_Brief_
Below are the records; output them exactly from the first line through the line with "step 3: op CONFORMAL_DEP", stopping there.

***** Source material

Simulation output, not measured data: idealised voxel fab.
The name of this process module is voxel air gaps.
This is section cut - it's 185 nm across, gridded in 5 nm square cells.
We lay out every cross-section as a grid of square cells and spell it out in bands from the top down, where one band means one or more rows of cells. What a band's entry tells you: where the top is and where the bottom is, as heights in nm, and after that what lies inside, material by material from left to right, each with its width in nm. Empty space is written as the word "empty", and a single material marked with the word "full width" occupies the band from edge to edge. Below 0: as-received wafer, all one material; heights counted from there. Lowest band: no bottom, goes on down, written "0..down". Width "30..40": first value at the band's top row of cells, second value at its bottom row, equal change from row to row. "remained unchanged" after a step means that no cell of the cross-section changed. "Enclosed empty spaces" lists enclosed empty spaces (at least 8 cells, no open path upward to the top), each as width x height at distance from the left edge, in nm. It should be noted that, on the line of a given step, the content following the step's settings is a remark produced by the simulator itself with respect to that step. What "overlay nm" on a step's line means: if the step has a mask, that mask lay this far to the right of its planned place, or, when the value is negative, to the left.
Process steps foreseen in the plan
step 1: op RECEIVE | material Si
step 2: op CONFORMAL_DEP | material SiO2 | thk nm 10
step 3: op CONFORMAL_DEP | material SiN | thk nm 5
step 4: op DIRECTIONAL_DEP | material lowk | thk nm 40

**********

_Response box_
Simulation output, not measured data: idealised voxel fab.
The name of this process module is voxel air gaps.
This is section cut - it's 185 nm across, gridded in 5 nm square cells.
We lay out every cross-section as a grid of square cells and spell it out in bands from the top down, where one band means one or more rows of cells. What a band's entry tells you: where the top is and where the bottom is, as heights in nm, and after that what lies inside, material by material from left to right, each with its width in nm. Empty space is written as the word "empty", and a single material marked with the word "full width" occupies the band from edge to edge. Below 0: as-received wafer, all one material; heights counted from there. Lowest band: no bottom, goes on down, written "0..down". Width "30..40": first value at the band's top row of cells, second value at its bottom row, equal change from row to row. "remained unchanged" after a step means that no cell of the cross-section changed. "Enclosed empty spaces" lists enclosed empty spaces (at least 8 cells, no open path upward to the top), each as width x height at distance from the left edge, in nm. It should be noted that, on the line of a given step, the content following the step's settings is a remark produced by the simulator itself with respect to that step. What "overlay nm" on a step's line means: if the step has a mask, that mask lay this far to the right of its planned place, or, when the value is negative, to the left.
Process steps foreseen in the plan
step 1: op RECEIVE | material Si
step 2: op CONFORMAL_DEP | material SiO2 | thk nm 10
step 3: op CONFORMAL_DEP | material SiN | thk nm 5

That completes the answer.